*Task item:*
Starting with the first line and ending with the last, copy the entries word for word.

*Listed records:*
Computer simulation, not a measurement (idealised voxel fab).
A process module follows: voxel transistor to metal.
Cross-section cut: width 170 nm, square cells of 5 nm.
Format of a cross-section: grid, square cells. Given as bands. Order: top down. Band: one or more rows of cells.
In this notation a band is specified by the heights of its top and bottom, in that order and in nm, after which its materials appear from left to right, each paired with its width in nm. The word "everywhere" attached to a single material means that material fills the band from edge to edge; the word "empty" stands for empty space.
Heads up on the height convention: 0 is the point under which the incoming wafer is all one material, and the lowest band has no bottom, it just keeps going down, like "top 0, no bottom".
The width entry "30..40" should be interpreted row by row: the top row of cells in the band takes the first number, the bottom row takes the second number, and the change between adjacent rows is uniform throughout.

*Response box:*
Computer simulation, not a measurement (idealised voxel fab).
A process module follows: voxel transistor to metal.
Cross-section cut: width 170 nm, square cells of 5 nm.
Format of a cross-section: grid, square cells. Given as bands. Order: top down. Band: one or more rows of cells.
In this notation a band is specified by the heights of its top and bottom, in that order and in nm, after which its materials appear from left to right, each paired with its width in nm. The word "everywhere" attached to a single material means that material fills the band from edge to edge; the word "empty" stands for empty space.
Heads up on the height convention: 0 is the point under which the incoming wafer is all one material, and the lowest band has no bottom, it just keeps going down, like "top 0, no bottom".
The width entry "30..40" should be interpreted row by row: the top row of cells in the band takes the first number, the bottom row takes the second number, and the change between adjacent rows is uniform throughout.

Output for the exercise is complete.